* [ACTIVITY]
Beginning with the first line and ending with the one containing "note on all", copy the lines of the listing below exactly; omit everything else.

BEGIN

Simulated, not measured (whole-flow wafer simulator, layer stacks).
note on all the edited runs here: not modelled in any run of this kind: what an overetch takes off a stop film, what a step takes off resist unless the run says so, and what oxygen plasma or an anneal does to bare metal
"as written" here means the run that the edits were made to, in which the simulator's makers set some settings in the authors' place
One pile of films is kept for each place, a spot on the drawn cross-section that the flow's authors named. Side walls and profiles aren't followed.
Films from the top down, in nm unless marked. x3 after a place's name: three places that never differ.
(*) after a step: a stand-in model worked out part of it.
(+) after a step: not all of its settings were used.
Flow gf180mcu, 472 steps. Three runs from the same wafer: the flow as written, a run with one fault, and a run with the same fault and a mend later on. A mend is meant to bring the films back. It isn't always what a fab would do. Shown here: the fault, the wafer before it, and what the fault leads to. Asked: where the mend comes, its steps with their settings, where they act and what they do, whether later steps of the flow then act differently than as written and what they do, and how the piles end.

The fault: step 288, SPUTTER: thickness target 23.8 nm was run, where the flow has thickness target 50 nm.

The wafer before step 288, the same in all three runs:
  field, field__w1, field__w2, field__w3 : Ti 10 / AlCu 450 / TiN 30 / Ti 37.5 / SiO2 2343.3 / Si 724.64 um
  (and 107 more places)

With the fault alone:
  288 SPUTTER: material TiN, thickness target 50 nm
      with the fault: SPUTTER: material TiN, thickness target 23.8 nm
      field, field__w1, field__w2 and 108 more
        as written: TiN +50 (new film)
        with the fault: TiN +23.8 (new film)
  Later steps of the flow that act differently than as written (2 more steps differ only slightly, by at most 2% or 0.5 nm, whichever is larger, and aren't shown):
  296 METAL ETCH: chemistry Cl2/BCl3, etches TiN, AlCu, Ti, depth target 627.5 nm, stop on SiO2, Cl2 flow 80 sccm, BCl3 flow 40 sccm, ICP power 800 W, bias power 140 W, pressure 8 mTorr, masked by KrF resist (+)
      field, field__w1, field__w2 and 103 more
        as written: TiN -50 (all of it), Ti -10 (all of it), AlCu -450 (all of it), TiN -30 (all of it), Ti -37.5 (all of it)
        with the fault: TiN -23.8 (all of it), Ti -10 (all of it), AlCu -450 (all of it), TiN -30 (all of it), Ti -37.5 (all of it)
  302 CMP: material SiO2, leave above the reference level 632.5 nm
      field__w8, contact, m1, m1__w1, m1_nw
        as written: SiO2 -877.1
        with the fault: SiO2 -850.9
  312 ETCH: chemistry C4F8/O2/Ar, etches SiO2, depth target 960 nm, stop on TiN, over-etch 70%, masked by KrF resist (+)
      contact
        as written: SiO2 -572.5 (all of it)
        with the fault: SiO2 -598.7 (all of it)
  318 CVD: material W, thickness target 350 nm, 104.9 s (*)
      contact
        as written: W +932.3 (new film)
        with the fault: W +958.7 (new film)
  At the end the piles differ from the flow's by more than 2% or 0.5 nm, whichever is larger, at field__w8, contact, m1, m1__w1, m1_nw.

END

* [ANSWER BOX]
Simulated, not measured (whole-flow wafer simulator, layer stacks).
note on all the edited runs here: not modelled in any run of this kind: what an overetch takes off a stop film, what a step takes off resist unless the run says so, and what oxygen plasma or an anneal does to bare metal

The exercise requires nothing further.